WORK INSTRUCTION
From the listing that follows, extract every line and set it down unaltered.

RECORD SET
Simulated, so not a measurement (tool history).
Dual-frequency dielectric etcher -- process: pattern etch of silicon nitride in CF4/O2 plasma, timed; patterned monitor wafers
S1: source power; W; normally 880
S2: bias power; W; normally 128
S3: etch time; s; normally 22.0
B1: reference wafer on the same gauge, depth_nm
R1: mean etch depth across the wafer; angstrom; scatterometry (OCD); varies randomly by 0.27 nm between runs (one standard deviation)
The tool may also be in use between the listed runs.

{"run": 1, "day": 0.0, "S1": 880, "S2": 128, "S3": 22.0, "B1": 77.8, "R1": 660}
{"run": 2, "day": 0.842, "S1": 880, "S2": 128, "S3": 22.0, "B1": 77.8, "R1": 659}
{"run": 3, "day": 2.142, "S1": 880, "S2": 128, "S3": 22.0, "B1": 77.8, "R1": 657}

WRITTEN SOLUTION
Simulated, so not a measurement (tool history).
Dual-frequency dielectric etcher -- process: pattern etch of silicon nitride in CF4/O2 plasma, timed; patterned monitor wafers
S1: source power; W; normally 880
S2: bias power; W; normally 128
S3: etch time; s; normally 22.0
B1: reference wafer on the same gauge, depth_nm
R1: mean etch depth across the wafer; angstrom; scatterometry (OCD); varies randomly by 0.27 nm between runs (one standard deviation)
The tool may also be in use between the listed runs.

{"run": 1, "day": 0.0, "S1": 880, "S2": 128, "S3": 22.0, "B1": 77.8, "R1": 660}
{"run": 2, "day": 0.842, "S1": 880, "S2": 128, "S3": 22.0, "B1": 77.8, "R1": 659}
{"run": 3, "day": 2.142, "S1": 880, "S2": 128, "S3": 22.0, "B1": 77.8, "R1": 657}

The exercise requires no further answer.